=== Data for review ===
- Opening Delimiter -
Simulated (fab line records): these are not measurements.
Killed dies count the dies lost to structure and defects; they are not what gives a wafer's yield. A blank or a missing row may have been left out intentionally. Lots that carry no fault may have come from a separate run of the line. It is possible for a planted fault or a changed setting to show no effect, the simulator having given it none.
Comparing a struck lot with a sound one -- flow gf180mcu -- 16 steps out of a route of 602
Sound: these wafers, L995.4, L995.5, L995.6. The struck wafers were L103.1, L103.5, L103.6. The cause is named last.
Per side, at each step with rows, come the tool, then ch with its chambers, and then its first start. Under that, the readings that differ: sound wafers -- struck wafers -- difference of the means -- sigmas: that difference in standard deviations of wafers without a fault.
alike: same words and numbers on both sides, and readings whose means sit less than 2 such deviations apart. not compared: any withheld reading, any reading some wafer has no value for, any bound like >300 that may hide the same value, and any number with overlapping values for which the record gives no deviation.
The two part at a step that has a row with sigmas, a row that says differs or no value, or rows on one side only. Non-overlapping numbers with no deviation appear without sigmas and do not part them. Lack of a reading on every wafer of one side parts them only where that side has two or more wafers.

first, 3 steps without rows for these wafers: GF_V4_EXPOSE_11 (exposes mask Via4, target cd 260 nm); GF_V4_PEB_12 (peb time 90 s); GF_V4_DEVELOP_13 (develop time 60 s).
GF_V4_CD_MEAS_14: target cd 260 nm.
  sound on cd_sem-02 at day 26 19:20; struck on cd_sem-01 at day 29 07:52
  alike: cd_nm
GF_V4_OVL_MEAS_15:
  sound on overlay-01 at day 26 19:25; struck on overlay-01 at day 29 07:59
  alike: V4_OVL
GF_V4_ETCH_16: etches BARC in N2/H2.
- Closing Delimiter -

=== Work order ===
From the records above, reproduce exactly the lines from the one with "GF_V4_CD_MEAS_14: target cd 260 nm." to the one with "alike: V4_OVL", both included, and no others.

=== Response ===
GF_V4_CD_MEAS_14: target cd 260 nm.
  sound on cd_sem-02 at day 26 19:20; struck on cd_sem-01 at day 29 07:52
  alike: cd_nm
GF_V4_OVL_MEAS_15:
  sound on overlay-01 at day 26 19:25; struck on overlay-01 at day 29 07:59
  alike: V4_OVL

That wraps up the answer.